(Provided records)
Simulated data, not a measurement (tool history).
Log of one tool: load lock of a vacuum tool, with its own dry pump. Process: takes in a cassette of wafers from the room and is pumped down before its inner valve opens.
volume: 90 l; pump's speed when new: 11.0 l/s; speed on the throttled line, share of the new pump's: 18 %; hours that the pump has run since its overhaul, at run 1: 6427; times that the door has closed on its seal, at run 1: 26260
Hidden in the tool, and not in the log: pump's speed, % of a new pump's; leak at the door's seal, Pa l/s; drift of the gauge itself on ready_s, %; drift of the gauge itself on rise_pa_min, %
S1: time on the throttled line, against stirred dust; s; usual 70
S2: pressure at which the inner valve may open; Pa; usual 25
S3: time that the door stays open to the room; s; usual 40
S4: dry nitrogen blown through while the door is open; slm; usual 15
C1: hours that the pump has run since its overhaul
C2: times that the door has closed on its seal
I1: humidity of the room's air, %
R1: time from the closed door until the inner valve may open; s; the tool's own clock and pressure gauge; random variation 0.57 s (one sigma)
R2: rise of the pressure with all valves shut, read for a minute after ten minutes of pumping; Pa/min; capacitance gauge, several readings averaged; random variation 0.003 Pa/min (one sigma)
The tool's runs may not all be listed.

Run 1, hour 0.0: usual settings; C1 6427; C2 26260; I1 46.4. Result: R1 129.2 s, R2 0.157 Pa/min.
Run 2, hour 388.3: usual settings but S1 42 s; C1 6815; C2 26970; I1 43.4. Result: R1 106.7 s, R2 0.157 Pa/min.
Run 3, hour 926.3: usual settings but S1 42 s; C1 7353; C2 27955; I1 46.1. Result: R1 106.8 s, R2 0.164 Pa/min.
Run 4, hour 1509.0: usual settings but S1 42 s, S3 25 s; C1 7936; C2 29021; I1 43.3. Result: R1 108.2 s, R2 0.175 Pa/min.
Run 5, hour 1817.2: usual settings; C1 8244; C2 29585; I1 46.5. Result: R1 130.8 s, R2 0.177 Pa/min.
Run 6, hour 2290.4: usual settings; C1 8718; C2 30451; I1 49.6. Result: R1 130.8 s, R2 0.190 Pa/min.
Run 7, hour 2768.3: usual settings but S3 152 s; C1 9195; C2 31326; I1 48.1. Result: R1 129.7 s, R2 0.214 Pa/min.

(Exercise)
Only the lines from the beginning of the listing through the line containing "I1: humidity of the room's air, %" are wanted, each restated word for word.

(Written solution)
Simulated data, not a measurement (tool history).
Log of one tool: load lock of a vacuum tool, with its own dry pump. Process: takes in a cassette of wafers from the room and is pumped down before its inner valve opens.
volume: 90 l; pump's speed when new: 11.0 l/s; speed on the throttled line, share of the new pump's: 18 %; hours that the pump has run since its overhaul, at run 1: 6427; times that the door has closed on its seal, at run 1: 26260
Hidden in the tool, and not in the log: pump's speed, % of a new pump's; leak at the door's seal, Pa l/s; drift of the gauge itself on ready_s, %; drift of the gauge itself on rise_pa_min, %
S1: time on the throttled line, against stirred dust; s; usual 70
S2: pressure at which the inner valve may open; Pa; usual 25
S3: time that the door stays open to the room; s; usual 40
S4: dry nitrogen blown through while the door is open; slm; usual 15
C1: hours that the pump has run since its overhaul
C2: times that the door has closed on its seal
I1: humidity of the room's air, %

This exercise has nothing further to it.